**Assignment**: Without omission or alteration, write out all of the data.

:: Material supplied

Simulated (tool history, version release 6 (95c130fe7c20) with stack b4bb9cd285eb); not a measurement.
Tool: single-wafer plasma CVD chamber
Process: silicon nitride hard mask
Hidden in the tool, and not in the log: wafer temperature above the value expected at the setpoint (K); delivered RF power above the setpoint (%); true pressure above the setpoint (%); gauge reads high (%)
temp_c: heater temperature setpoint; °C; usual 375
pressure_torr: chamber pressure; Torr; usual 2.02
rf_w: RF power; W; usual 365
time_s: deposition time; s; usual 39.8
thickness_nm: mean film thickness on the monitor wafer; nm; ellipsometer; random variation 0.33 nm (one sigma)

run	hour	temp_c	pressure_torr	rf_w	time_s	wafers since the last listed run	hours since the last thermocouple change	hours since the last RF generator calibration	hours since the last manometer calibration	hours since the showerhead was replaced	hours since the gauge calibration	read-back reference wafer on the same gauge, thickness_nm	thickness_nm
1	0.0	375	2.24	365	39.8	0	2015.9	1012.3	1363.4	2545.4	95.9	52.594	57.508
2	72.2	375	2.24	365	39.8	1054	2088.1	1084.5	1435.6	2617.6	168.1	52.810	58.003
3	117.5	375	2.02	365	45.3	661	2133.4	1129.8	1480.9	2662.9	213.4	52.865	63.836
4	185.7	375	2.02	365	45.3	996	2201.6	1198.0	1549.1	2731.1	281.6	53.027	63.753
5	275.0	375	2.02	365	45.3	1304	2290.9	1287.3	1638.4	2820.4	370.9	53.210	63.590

::::

**Exercise output**:
Simulated (tool history, version release 6 (95c130fe7c20) with stack b4bb9cd285eb); not a measurement.
Tool: single-wafer plasma CVD chamber
Process: silicon nitride hard mask
Hidden in the tool, and not in the log: wafer temperature above the value expected at the setpoint (K); delivered RF power above the setpoint (%); true pressure above the setpoint (%); gauge reads high (%)
temp_c: heater temperature setpoint; °C; usual 375
pressure_torr: chamber pressure; Torr; usual 2.02
rf_w: RF power; W; usual 365
time_s: deposition time; s; usual 39.8
thickness_nm: mean film thickness on the monitor wafer; nm; ellipsometer; random variation 0.33 nm (one sigma)

run	hour	temp_c	pressure_torr	rf_w	time_s	wafers since the last listed run	hours since the last thermocouple change	hours since the last RF generator calibration	hours since the last manometer calibration	hours since the showerhead was replaced	hours since the gauge calibration	read-back reference wafer on the same gauge, thickness_nm	thickness_nm
1	0.0	375	2.24	365	39.8	0	2015.9	1012.3	1363.4	2545.4	95.9	52.594	57.508
2	72.2	375	2.24	365	39.8	1054	2088.1	1084.5	1435.6	2617.6	168.1	52.810	58.003
3	117.5	375	2.02	365	45.3	661	2133.4	1129.8	1480.9	2662.9	213.4	52.865	63.836
4	185.7	375	2.02	365	45.3	996	2201.6	1198.0	1549.1	2731.1	281.6	53.027	63.753
5	275.0	375	2.02	365	45.3	1304	2290.9	1287.3	1638.4	2820.4	370.9	53.210	63.590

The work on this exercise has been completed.